Record extracts:
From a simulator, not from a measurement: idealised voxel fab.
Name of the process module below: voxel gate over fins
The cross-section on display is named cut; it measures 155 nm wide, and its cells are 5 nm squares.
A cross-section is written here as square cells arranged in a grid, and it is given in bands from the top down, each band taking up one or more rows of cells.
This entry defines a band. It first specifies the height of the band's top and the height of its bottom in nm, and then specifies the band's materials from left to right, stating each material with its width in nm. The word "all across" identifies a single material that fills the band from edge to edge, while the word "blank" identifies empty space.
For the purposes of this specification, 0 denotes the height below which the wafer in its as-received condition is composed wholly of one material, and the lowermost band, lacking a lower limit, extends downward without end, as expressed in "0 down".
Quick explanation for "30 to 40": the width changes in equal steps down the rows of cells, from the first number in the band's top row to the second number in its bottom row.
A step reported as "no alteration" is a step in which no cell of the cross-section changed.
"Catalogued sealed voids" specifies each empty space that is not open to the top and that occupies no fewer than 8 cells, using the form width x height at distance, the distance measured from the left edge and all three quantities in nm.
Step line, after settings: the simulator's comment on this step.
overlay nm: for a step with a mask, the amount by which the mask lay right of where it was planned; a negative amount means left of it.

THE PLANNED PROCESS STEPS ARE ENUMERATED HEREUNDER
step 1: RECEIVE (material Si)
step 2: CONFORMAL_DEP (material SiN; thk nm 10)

Task item: Could you write out all the data exactly as it is given?

Exercise answer:
From a simulator, not from a measurement: idealised voxel fab.
Name of the process module below: voxel gate over fins
The cross-section on display is named cut; it measures 155 nm wide, and its cells are 5 nm squares.
A cross-section is written here as square cells arranged in a grid, and it is given in bands from the top down, each band taking up one or more rows of cells.
This entry defines a band. It first specifies the height of the band's top and the height of its bottom in nm, and then specifies the band's materials from left to right, stating each material with its width in nm. The word "all across" identifies a single material that fills the band from edge to edge, while the word "blank" identifies empty space.
For the purposes of this specification, 0 denotes the height below which the wafer in its as-received condition is composed wholly of one material, and the lowermost band, lacking a lower limit, extends downward without end, as expressed in "0 down".
Quick explanation for "30 to 40": the width changes in equal steps down the rows of cells, from the first number in the band's top row to the second number in its bottom row.
A step reported as "no alteration" is a step in which no cell of the cross-section changed.
"Catalogued sealed voids" specifies each empty space that is not open to the top and that occupies no fewer than 8 cells, using the form width x height at distance, the distance measured from the left edge and all three quantities in nm.
Step line, after settings: the simulator's comment on this step.
overlay nm: for a step with a mask, the amount by which the mask lay right of where it was planned; a negative amount means left of it.

THE PLANNED PROCESS STEPS ARE ENUMERATED HEREUNDER
step 1: RECEIVE (material Si)
step 2: CONFORMAL_DEP (material SiN; thk nm 10)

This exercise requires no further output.